**Work task**
Your task is to retype all of the records below with complete accuracy.

Dataset content START

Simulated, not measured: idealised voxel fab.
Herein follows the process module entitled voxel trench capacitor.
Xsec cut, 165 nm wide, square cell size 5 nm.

Dataset content END

**Written reply**
Simulated, not measured: idealised voxel fab.
Herein follows the process module entitled voxel trench capacitor.
Xsec cut, 165 nm wide, square cell size 5 nm.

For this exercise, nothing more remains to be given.